- [REQUIRED ACTION] What appears from the first line of the records below through the line containing "[L0 VIA BARC OPEN]" must be reproduced verbatim.

- [SOURCE MATERIAL]
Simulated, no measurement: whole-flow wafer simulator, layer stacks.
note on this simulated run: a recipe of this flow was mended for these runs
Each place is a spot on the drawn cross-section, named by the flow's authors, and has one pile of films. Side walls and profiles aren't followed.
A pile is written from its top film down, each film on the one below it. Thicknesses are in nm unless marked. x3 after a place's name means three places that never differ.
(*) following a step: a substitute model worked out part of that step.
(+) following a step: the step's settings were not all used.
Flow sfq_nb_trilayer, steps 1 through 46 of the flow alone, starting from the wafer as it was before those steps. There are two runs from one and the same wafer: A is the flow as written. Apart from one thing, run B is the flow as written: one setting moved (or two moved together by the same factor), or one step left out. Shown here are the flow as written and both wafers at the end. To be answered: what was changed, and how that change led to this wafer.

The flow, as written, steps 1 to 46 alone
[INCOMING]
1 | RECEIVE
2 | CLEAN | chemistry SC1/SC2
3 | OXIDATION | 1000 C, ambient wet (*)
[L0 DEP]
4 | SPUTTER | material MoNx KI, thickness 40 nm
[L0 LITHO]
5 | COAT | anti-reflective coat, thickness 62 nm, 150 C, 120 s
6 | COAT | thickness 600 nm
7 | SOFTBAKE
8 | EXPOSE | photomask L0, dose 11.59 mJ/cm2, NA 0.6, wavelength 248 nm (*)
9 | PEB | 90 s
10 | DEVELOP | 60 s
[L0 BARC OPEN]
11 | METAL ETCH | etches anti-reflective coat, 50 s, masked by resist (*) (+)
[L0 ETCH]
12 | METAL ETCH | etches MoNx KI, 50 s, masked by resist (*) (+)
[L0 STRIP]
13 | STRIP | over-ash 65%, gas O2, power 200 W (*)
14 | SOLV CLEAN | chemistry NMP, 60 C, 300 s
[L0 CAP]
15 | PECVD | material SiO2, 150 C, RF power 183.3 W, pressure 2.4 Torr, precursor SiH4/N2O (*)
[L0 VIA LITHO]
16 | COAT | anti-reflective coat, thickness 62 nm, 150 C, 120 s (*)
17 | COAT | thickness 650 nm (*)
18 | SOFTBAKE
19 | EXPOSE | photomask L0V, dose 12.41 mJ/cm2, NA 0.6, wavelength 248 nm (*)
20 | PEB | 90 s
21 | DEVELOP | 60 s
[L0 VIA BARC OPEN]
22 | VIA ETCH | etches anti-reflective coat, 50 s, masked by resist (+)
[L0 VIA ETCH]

- [EXPECTED ANSWER]
Simulated, no measurement: whole-flow wafer simulator, layer stacks.
note on this simulated run: a recipe of this flow was mended for these runs
Each place is a spot on the drawn cross-section, named by the flow's authors, and has one pile of films. Side walls and profiles aren't followed.
A pile is written from its top film down, each film on the one below it. Thicknesses are in nm unless marked. x3 after a place's name means three places that never differ.
(*) following a step: a substitute model worked out part of that step.
(+) following a step: the step's settings were not all used.
Flow sfq_nb_trilayer, steps 1 through 46 of the flow alone, starting from the wafer as it was before those steps. There are two runs from one and the same wafer: A is the flow as written. Apart from one thing, run B is the flow as written: one setting moved (or two moved together by the same factor), or one step left out. Shown here are the flow as written and both wafers at the end. To be answered: what was changed, and how that change led to this wafer.

The flow, as written, steps 1 to 46 alone
[INCOMING]
1 | RECEIVE
2 | CLEAN | chemistry SC1/SC2
3 | OXIDATION | 1000 C, ambient wet (*)
[L0 DEP]
4 | SPUTTER | material MoNx KI, thickness 40 nm
[L0 LITHO]
5 | COAT | anti-reflective coat, thickness 62 nm, 150 C, 120 s
6 | COAT | thickness 600 nm
7 | SOFTBAKE
8 | EXPOSE | photomask L0, dose 11.59 mJ/cm2, NA 0.6, wavelength 248 nm (*)
9 | PEB | 90 s
10 | DEVELOP | 60 s
[L0 BARC OPEN]
11 | METAL ETCH | etches anti-reflective coat, 50 s, masked by resist (*) (+)
[L0 ETCH]
12 | METAL ETCH | etches MoNx KI, 50 s, masked by resist (*) (+)
[L0 STRIP]
13 | STRIP | over-ash 65%, gas O2, power 200 W (*)
14 | SOLV CLEAN | chemistry NMP, 60 C, 300 s
[L0 CAP]
15 | PECVD | material SiO2, 150 C, RF power 183.3 W, pressure 2.4 Torr, precursor SiH4/N2O (*)
[L0 VIA LITHO]
16 | COAT | anti-reflective coat, thickness 62 nm, 150 C, 120 s (*)
17 | COAT | thickness 650 nm (*)
18 | SOFTBAKE
19 | EXPOSE | photomask L0V, dose 12.41 mJ/cm2, NA 0.6, wavelength 248 nm (*)
20 | PEB | 90 s
21 | DEVELOP | 60 s
[L0 VIA BARC OPEN]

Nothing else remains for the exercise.